- [Supplied material]
[Start of section]

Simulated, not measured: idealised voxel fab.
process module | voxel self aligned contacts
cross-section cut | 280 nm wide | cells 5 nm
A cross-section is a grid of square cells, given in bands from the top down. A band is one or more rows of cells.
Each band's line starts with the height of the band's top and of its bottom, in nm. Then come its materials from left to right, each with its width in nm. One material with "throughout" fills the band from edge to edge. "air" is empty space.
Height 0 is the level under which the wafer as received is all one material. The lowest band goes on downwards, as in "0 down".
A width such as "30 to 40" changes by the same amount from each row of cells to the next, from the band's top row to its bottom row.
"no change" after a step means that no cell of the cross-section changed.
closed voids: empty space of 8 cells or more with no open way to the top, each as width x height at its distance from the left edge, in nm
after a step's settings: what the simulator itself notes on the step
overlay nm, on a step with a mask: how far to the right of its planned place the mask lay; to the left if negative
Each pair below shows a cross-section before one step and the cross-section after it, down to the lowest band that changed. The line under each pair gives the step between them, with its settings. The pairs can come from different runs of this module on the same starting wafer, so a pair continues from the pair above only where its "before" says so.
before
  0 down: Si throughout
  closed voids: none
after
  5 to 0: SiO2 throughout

[End of section]

- [Task item] Give back the data above word for word.

- [Expected answer]
Simulated, not measured: idealised voxel fab.
process module | voxel self aligned contacts
cross-section cut | 280 nm wide | cells 5 nm
A cross-section is a grid of square cells, given in bands from the top down. A band is one or more rows of cells.
Each band's line starts with the height of the band's top and of its bottom, in nm. Then come its materials from left to right, each with its width in nm. One material with "throughout" fills the band from edge to edge. "air" is empty space.
Height 0 is the level under which the wafer as received is all one material. The lowest band goes on downwards, as in "0 down".
A width such as "30 to 40" changes by the same amount from each row of cells to the next, from the band's top row to its bottom row.
"no change" after a step means that no cell of the cross-section changed.
closed voids: empty space of 8 cells or more with no open way to the top, each as width x height at its distance from the left edge, in nm
after a step's settings: what the simulator itself notes on the step
overlay nm, on a step with a mask: how far to the right of its planned place the mask lay; to the left if negative
Each pair below shows a cross-section before one step and the cross-section after it, down to the lowest band that changed. The line under each pair gives the step between them, with its settings. The pairs can come from different runs of this module on the same starting wafer, so a pair continues from the pair above only where its "before" says so.
before
  0 down: Si throughout
  closed voids: none
after
  5 to 0: SiO2 throughout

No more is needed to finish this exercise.